_WORK TASK_
Exactly reproduce each record listed below.

·····
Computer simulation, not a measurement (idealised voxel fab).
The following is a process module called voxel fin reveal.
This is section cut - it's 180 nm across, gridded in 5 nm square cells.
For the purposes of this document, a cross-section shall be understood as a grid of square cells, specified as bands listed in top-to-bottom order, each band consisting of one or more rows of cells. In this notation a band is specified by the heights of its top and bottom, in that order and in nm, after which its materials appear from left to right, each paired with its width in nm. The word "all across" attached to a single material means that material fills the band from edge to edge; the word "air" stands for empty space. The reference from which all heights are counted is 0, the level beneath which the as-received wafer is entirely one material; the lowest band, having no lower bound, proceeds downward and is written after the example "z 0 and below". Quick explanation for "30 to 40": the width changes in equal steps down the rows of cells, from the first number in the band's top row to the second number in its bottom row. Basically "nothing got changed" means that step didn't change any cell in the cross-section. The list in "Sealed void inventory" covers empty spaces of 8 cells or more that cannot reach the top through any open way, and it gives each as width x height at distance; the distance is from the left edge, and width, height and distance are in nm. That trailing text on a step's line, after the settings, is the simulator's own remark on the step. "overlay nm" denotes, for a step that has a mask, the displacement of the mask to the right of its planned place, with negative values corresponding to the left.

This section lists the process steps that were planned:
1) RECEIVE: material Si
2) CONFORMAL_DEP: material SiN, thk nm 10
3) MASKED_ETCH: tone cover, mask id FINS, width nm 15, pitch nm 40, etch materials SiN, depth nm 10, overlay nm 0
·····

_YOUR RESPONSE_
Computer simulation, not a measurement (idealised voxel fab).
The following is a process module called voxel fin reveal.
This is section cut - it's 180 nm across, gridded in 5 nm square cells.
For the purposes of this document, a cross-section shall be understood as a grid of square cells, specified as bands listed in top-to-bottom order, each band consisting of one or more rows of cells. In this notation a band is specified by the heights of its top and bottom, in that order and in nm, after which its materials appear from left to right, each paired with its width in nm. The word "all across" attached to a single material means that material fills the band from edge to edge; the word "air" stands for empty space. The reference from which all heights are counted is 0, the level beneath which the as-received wafer is entirely one material; the lowest band, having no lower bound, proceeds downward and is written after the example "z 0 and below". Quick explanation for "30 to 40": the width changes in equal steps down the rows of cells, from the first number in the band's top row to the second number in its bottom row. Basically "nothing got changed" means that step didn't change any cell in the cross-section. The list in "Sealed void inventory" covers empty spaces of 8 cells or more that cannot reach the top through any open way, and it gives each as width x height at distance; the distance is from the left edge, and width, height and distance are in nm. That trailing text on a step's line, after the settings, is the simulator's own remark on the step. "overlay nm" denotes, for a step that has a mask, the displacement of the mask to the right of its planned place, with negative values corresponding to the left.

This section lists the process steps that were planned:
1) RECEIVE: material Si
2) CONFORMAL_DEP: material SiN, thk nm 10
3) MASKED_ETCH: tone cover, mask id FINS, width nm 15, pitch nm 40, etch materials SiN, depth nm 10, overlay nm 0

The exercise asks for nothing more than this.